Data »
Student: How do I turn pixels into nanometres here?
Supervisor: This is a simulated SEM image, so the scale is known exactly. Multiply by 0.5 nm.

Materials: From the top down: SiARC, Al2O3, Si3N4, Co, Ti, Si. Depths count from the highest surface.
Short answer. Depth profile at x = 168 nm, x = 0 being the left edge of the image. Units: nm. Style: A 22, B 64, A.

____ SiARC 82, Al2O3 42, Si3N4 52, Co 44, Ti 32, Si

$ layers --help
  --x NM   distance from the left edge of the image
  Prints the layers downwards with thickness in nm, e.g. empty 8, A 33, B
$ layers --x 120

Brief »
Nothing in the records should be left out; write all of them out again exactly.

Exercise answer »
Student: How do I turn pixels into nanometres here?
Supervisor: This is a simulated SEM image, so the scale is known exactly. Multiply by 0.5 nm.

Materials: From the top down: SiARC, Al2O3, Si3N4, Co, Ti, Si. Depths count from the highest surface.
Short answer. Depth profile at x = 168 nm, x = 0 being the left edge of the image. Units: nm. Style: A 22, B 64, A.

____ SiARC 82, Al2O3 42, Si3N4 52, Co 44, Ti 32, Si

$ layers --help
  --x NM   distance from the left edge of the image
  Prints the layers downwards with thickness in nm, e.g. empty 8, A 33, B
$ layers --x 120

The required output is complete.